WORK INSTRUCTION —
Look through the data below for the line with "2,1.0,310,177,13.5,261.14" and the line with "11,36.3,350,160,13.5,?", then output those two and all lines in between, exactly as written.

DATA EXCERPTS —
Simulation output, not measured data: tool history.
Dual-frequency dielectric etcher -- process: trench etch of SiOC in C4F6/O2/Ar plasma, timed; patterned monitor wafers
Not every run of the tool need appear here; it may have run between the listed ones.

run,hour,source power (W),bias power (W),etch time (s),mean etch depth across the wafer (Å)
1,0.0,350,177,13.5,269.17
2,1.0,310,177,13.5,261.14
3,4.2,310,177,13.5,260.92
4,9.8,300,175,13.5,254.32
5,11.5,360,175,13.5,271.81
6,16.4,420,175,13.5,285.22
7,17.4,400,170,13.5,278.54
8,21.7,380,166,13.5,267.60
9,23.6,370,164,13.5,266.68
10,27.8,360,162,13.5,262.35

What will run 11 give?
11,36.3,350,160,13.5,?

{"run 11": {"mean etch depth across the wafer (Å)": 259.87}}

ANSWER AREA —
2,1.0,310,177,13.5,261.14
3,4.2,310,177,13.5,260.92
4,9.8,300,175,13.5,254.32
5,11.5,360,175,13.5,271.81
6,16.4,420,175,13.5,285.22
7,17.4,400,170,13.5,278.54
8,21.7,380,166,13.5,267.60
9,23.6,370,164,13.5,266.68
10,27.8,360,162,13.5,262.35

What will run 11 give?
11,36.3,350,160,13.5,?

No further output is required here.